* **RECORDS SHOWN**:
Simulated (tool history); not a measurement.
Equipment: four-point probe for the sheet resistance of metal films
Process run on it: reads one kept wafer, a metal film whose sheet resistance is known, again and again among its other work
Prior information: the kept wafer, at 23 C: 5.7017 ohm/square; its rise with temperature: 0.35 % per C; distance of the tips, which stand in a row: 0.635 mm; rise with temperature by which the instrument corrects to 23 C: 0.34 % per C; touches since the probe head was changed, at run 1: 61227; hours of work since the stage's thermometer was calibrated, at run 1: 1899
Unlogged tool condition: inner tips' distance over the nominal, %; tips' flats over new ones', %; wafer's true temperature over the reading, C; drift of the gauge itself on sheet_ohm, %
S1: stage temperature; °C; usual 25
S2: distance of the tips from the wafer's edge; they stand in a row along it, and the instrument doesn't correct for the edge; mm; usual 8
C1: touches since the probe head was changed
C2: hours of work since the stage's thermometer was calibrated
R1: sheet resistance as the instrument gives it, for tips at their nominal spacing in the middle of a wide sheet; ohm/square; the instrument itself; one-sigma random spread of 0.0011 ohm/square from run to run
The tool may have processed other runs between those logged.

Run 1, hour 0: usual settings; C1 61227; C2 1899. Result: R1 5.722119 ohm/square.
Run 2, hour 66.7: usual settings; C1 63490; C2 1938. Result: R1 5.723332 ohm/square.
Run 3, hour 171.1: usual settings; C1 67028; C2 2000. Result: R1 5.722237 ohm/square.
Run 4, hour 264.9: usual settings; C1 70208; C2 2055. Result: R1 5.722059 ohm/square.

* **ASSIGNED TASK**: Would you copy, unchanged, the stretch of the records above that begins at the line containing "Equipment: four-point probe" and ends at the line containing "Process run on", and only that?

* **EXERCISE OUTPUT**:
Equipment: four-point probe for the sheet resistance of metal films
Process run on it: reads one kept wafer, a metal film whose sheet resistance is known, again and again among its other work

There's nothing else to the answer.